** DATA EXTRACTS **
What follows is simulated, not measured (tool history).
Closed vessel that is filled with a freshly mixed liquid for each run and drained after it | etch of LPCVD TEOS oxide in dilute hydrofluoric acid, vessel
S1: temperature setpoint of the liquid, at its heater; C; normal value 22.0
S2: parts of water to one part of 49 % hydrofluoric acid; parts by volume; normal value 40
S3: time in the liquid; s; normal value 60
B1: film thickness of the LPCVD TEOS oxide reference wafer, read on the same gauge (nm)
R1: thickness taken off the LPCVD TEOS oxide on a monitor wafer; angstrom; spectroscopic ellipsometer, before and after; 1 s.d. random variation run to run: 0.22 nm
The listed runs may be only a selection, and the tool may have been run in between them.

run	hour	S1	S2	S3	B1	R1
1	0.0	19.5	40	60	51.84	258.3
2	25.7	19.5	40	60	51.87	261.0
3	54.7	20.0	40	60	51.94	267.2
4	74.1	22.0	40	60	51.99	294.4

** TASK ITEM **
Could you return exactly the stretch of the data above that starts at the line with "Closed vessel that" and ends at the line with "S3: time in the liquid; s; normal value 60", both lines included?

** WRITTEN SOLUTION **
Closed vessel that is filled with a freshly mixed liquid for each run and drained after it | etch of LPCVD TEOS oxide in dilute hydrofluoric acid, vessel
S1: temperature setpoint of the liquid, at its heater; C; normal value 22.0
S2: parts of water to one part of 49 % hydrofluoric acid; parts by volume; normal value 40
S3: time in the liquid; s; normal value 60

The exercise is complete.